* [Assigned task] Print every line below without adding or leaving out a single word.

Segment Start: Study material

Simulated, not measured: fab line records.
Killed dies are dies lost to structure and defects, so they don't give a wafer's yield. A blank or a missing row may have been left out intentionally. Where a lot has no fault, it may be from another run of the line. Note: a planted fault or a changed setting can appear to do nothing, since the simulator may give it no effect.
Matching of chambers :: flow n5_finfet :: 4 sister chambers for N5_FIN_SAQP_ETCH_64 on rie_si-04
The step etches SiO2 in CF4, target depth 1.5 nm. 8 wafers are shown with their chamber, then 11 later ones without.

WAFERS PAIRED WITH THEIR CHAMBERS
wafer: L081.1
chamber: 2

Segment End: Study material

* [Solution]
Simulated, not measured: fab line records.
Killed dies are dies lost to structure and defects, so they don't give a wafer's yield. A blank or a missing row may have been left out intentionally. Where a lot has no fault, it may be from another run of the line. Note: a planted fault or a changed setting can appear to do nothing, since the simulator may give it no effect.
Matching of chambers :: flow n5_finfet :: 4 sister chambers for N5_FIN_SAQP_ETCH_64 on rie_si-04
The step etches SiO2 in CF4, target depth 1.5 nm. 8 wafers are shown with their chamber, then 11 later ones without.

WAFERS PAIRED WITH THEIR CHAMBERS
wafer: L081.1
chamber: 2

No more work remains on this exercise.